- [REQUIRED ACTION]: An exact reproduction of every record is required.

*****
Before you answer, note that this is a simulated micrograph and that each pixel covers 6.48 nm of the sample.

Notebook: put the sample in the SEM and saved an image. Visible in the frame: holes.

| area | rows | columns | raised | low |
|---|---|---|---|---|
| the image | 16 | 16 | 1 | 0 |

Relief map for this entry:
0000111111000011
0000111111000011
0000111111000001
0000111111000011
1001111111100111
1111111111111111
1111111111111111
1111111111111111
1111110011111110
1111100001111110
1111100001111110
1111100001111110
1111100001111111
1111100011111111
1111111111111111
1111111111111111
*****

- [TASK OUTPUT]:
Before you answer, note that this is a simulated micrograph and that each pixel covers 6.48 nm of the sample.

Notebook: put the sample in the SEM and saved an image. Visible in the frame: holes.

| area | rows | columns | raised | low |
|---|---|---|---|---|
| the image | 16 | 16 | 1 | 0 |

Relief map for this entry:
0000111111000011
0000111111000011
0000111111000001
0000111111000011
1001111111100111
1111111111111111
1111111111111111
1111111111111111
1111110011111110
1111100001111110
1111100001111110
1111100001111110
1111100001111111
1111100011111111
1111111111111111
1111111111111111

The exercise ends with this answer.